EXERCISE:
Could you print every line from the first one of the records below through the line containing "note on all", with both included and nothing else?

· · · · ·

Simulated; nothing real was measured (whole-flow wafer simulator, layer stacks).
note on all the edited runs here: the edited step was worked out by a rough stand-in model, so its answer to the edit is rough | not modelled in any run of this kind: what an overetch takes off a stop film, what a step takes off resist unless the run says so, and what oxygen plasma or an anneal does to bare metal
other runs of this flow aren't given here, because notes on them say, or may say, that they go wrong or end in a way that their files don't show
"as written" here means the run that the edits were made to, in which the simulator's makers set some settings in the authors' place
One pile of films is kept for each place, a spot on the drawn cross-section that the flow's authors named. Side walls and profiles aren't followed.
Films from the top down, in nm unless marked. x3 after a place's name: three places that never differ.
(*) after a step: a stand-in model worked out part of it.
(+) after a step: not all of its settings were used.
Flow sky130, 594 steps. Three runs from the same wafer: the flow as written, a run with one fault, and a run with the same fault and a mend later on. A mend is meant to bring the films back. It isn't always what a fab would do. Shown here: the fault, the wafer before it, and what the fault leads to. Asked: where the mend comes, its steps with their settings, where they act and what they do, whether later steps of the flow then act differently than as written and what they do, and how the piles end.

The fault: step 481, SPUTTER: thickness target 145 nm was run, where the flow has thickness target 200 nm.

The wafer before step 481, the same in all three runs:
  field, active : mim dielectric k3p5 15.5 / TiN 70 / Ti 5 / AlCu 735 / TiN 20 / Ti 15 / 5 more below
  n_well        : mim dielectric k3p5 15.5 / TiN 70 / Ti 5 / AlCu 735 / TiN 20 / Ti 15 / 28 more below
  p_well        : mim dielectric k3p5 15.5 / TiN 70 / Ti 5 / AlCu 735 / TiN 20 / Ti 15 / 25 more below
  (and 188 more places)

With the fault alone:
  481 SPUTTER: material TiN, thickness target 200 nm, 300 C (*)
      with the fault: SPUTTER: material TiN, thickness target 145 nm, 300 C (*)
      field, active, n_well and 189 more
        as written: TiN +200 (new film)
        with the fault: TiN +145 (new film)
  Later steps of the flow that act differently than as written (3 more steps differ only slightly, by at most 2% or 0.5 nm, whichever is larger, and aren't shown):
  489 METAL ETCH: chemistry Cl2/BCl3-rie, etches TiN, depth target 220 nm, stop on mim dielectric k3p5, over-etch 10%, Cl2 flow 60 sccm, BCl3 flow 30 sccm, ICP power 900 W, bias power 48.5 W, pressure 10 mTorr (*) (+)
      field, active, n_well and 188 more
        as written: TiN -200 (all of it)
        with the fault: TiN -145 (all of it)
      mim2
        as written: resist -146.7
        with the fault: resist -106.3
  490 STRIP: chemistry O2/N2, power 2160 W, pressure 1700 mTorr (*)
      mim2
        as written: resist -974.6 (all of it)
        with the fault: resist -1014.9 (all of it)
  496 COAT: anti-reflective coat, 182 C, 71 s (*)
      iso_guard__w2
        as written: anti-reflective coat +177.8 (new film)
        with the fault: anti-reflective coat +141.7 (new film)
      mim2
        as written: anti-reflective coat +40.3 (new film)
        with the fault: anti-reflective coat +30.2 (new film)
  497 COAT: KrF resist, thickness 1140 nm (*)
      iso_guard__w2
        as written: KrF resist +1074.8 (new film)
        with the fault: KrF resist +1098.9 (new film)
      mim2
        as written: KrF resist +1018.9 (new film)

· · · · ·

EXERCISE OUTPUT:
Simulated; nothing real was measured (whole-flow wafer simulator, layer stacks).
note on all the edited runs here: the edited step was worked out by a rough stand-in model, so its answer to the edit is rough | not modelled in any run of this kind: what an overetch takes off a stop film, what a step takes off resist unless the run says so, and what oxygen plasma or an anneal does to bare metal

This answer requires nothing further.